# Recorded information:
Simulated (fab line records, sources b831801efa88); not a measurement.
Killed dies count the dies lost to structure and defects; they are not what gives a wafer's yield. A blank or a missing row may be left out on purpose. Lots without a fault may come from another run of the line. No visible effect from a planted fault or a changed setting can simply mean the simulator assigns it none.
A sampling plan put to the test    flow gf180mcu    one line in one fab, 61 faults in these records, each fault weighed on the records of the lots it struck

# Work task:
The full set of records above is to be printed again verbatim.

# Problem solution:
Simulated (fab line records, sources b831801efa88); not a measurement.
Killed dies count the dies lost to structure and defects; they are not what gives a wafer's yield. A blank or a missing row may be left out on purpose. Lots without a fault may come from another run of the line. No visible effect from a planted fault or a changed setting can simply mean the simulator assigns it none.
A sampling plan put to the test    flow gf180mcu    one line in one fab, 61 faults in these records, each fault weighed on the records of the lots it struck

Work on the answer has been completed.